[Start of Attachment]

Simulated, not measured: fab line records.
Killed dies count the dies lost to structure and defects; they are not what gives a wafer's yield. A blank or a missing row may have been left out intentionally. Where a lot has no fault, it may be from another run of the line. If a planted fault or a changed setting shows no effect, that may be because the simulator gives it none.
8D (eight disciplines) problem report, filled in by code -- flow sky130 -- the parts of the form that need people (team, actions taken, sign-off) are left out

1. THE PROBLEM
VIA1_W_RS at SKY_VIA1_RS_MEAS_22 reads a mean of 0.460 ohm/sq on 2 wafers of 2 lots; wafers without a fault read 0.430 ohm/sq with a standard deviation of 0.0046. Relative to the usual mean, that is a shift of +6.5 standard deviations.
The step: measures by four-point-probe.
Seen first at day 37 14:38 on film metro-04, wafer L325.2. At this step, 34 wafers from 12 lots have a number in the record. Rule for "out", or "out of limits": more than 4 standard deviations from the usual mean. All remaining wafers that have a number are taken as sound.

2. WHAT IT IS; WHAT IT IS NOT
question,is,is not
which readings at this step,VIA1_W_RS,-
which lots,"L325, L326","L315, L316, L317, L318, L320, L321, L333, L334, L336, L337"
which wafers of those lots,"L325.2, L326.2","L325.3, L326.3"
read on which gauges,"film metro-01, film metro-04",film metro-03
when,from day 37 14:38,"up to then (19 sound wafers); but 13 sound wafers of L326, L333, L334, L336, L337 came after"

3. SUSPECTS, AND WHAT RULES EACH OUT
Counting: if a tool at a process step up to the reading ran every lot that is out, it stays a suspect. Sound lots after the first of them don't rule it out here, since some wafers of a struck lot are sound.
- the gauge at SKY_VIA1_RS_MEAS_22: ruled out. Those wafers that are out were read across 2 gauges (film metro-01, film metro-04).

[End of Attachment]

__REQUIRED ACTION__
Starting with the first line of the entries and ending with the line that has "8D (eight disciplines)", copy each line exactly and add nothing.

__WRITTEN RESPONSE__
Simulated, not measured: fab line records.
Killed dies count the dies lost to structure and defects; they are not what gives a wafer's yield. A blank or a missing row may have been left out intentionally. Where a lot has no fault, it may be from another run of the line. If a planted fault or a changed setting shows no effect, that may be because the simulator gives it none.
8D (eight disciplines) problem report, filled in by code -- flow sky130 -- the parts of the form that need people (team, actions taken, sign-off) are left out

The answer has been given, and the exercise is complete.